### ENTRIES SHOWN
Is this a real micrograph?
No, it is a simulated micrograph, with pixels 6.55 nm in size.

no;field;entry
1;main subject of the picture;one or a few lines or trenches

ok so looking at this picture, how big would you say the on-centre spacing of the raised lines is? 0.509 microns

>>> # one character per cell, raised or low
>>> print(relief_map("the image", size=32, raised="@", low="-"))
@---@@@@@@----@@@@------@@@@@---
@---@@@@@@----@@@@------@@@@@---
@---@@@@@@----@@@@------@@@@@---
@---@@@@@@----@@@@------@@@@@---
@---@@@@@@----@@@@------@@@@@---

### EXERCISE
The entries need to be set down again in full, with no word changed.

### WRITTEN SOLUTION
Is this a real micrograph?
No, it is a simulated micrograph, with pixels 6.55 nm in size.

no;field;entry
1;main subject of the picture;one or a few lines or trenches

ok so looking at this picture, how big would you say the on-centre spacing of the raised lines is? 0.509 microns

>>> # one character per cell, raised or low
>>> print(relief_map("the image", size=32, raised="@", low="-"))
@---@@@@@@----@@@@------@@@@@---
@---@@@@@@----@@@@------@@@@@---
@---@@@@@@----@@@@------@@@@@---
@---@@@@@@----@@@@------@@@@@---
@---@@@@@@----@@@@------@@@@@---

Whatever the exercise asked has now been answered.